#### Work order
Exact copies of all the records are to be printed.

::::

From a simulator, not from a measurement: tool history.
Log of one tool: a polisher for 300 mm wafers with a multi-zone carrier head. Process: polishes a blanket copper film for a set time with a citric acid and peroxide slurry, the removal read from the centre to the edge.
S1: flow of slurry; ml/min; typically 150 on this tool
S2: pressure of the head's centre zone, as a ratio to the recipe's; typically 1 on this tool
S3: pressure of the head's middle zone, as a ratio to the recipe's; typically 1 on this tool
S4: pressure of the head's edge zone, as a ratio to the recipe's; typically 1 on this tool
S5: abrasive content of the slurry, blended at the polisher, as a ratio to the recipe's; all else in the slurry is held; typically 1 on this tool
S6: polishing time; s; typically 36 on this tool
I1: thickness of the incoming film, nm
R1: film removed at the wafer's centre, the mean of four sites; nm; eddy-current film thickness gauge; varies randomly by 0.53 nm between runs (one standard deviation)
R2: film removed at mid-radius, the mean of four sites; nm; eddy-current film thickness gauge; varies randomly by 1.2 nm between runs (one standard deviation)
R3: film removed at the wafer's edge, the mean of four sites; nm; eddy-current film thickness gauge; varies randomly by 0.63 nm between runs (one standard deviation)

::::

#### Exercise answer
From a simulator, not from a measurement: tool history.
Log of one tool: a polisher for 300 mm wafers with a multi-zone carrier head. Process: polishes a blanket copper film for a set time with a citric acid and peroxide slurry, the removal read from the centre to the edge.
S1: flow of slurry; ml/min; typically 150 on this tool
S2: pressure of the head's centre zone, as a ratio to the recipe's; typically 1 on this tool
S3: pressure of the head's middle zone, as a ratio to the recipe's; typically 1 on this tool
S4: pressure of the head's edge zone, as a ratio to the recipe's; typically 1 on this tool
S5: abrasive content of the slurry, blended at the polisher, as a ratio to the recipe's; all else in the slurry is held; typically 1 on this tool
S6: polishing time; s; typically 36 on this tool
I1: thickness of the incoming film, nm
R1: film removed at the wafer's centre, the mean of four sites; nm; eddy-current film thickness gauge; varies randomly by 0.53 nm between runs (one standard deviation)
R2: film removed at mid-radius, the mean of four sites; nm; eddy-current film thickness gauge; varies randomly by 1.2 nm between runs (one standard deviation)
R3: film removed at the wafer's edge, the mean of four sites; nm; eddy-current film thickness gauge; varies randomly by 0.63 nm between runs (one standard deviation)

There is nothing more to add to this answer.